--- Data Enclosed Below ---

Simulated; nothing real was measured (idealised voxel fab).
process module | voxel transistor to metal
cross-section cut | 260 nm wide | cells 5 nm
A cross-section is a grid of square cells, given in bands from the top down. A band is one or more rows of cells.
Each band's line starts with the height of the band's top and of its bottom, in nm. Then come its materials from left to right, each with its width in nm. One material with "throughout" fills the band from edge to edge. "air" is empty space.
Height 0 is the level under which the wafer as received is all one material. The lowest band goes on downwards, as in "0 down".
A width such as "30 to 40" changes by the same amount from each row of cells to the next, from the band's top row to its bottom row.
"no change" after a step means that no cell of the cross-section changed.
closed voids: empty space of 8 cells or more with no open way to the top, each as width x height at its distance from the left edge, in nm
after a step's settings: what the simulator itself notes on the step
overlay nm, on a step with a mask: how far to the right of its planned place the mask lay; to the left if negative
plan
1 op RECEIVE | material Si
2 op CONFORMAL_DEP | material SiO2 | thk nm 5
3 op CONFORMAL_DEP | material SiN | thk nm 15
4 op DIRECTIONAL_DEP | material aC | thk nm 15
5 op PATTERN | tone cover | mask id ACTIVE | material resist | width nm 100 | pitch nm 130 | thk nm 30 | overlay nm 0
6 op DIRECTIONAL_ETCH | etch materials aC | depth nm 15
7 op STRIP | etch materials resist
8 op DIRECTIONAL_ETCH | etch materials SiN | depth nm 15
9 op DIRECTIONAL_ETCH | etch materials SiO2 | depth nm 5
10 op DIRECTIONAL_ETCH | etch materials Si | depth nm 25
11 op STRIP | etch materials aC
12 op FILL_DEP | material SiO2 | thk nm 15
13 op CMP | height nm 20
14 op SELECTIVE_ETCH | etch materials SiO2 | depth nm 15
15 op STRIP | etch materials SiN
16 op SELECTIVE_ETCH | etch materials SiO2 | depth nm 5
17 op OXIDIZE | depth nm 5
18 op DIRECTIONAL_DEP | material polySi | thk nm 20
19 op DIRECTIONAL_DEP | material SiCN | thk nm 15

--- End of Enclosed Data ---

Work order => Return nothing but the lines from the start of the listing above through the line containing "A cross-section is", exactly as given.

Expected answer =>
Simulated; nothing real was measured (idealised voxel fab).
process module | voxel transistor to metal
cross-section cut | 260 nm wide | cells 5 nm
A cross-section is a grid of square cells, given in bands from the top down. A band is one or more rows of cells.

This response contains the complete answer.